▶ Exercise: The records below need retyping in full; give them again exactly.

▶ Extracted data:

━━━━━━━━━━━━━━━━━━━━

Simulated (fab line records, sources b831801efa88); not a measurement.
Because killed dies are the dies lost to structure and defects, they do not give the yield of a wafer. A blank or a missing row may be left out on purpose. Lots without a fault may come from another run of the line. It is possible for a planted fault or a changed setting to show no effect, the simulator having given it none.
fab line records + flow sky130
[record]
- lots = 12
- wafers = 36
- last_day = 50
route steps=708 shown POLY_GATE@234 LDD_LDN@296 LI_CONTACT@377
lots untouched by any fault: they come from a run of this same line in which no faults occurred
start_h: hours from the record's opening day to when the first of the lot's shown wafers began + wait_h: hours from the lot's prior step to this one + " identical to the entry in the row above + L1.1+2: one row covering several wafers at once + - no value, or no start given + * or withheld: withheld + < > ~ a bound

━━━━━━━━━━━━━━━━━━━━

▶ Written response:
Simulated (fab line records, sources b831801efa88); not a measurement.
Because killed dies are the dies lost to structure and defects, they do not give the yield of a wafer. A blank or a missing row may be left out on purpose. Lots without a fault may come from another run of the line. It is possible for a planted fault or a changed setting to show no effect, the simulator having given it none.
fab line records + flow sky130
[record]
- lots = 12
- wafers = 36
- last_day = 50
route steps=708 shown POLY_GATE@234 LDD_LDN@296 LI_CONTACT@377
lots untouched by any fault: they come from a run of this same line in which no faults occurred
start_h: hours from the record's opening day to when the first of the lot's shown wafers began + wait_h: hours from the lot's prior step to this one + " identical to the entry in the row above + L1.1+2: one row covering several wafers at once + - no value, or no start given + * or withheld: withheld + < > ~ a bound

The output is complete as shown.